→ EXERCISE
Would you set down every entry shown below, precisely as written?

==============================

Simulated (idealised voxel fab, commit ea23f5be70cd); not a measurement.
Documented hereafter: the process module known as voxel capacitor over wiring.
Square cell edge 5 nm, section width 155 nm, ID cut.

==============================

→ ANSWER SPACE
Simulated (idealised voxel fab, commit ea23f5be70cd); not a measurement.
Documented hereafter: the process module known as voxel capacitor over wiring.
Square cell edge 5 nm, section width 155 nm, ID cut.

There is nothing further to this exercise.